◆ ASSIGNMENT ◆
Please transcribe the data that follows exactly, from its first line through the line that contains "R1: thickness taken".

#### DATA

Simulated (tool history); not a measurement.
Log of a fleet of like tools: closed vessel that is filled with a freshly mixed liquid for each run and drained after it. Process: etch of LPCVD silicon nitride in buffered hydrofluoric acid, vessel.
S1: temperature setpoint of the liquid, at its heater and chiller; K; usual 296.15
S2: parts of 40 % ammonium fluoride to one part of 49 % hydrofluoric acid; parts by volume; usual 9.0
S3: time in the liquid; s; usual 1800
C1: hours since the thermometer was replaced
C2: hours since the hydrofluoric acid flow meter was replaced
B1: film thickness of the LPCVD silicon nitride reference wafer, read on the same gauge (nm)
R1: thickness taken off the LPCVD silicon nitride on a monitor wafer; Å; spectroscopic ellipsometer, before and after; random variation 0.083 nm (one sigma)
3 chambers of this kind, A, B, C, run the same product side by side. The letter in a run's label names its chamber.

########

◆ EXERCISE SOLUTION ◆
Simulated (tool history); not a measurement.
Log of a fleet of like tools: closed vessel that is filled with a freshly mixed liquid for each run and drained after it. Process: etch of LPCVD silicon nitride in buffered hydrofluoric acid, vessel.
S1: temperature setpoint of the liquid, at its heater and chiller; K; usual 296.15
S2: parts of 40 % ammonium fluoride to one part of 49 % hydrofluoric acid; parts by volume; usual 9.0
S3: time in the liquid; s; usual 1800
C1: hours since the thermometer was replaced
C2: hours since the hydrofluoric acid flow meter was replaced
B1: film thickness of the LPCVD silicon nitride reference wafer, read on the same gauge (nm)
R1: thickness taken off the LPCVD silicon nitride on a monitor wafer; Å; spectroscopic ellipsometer, before and after; random variation 0.083 nm (one sigma)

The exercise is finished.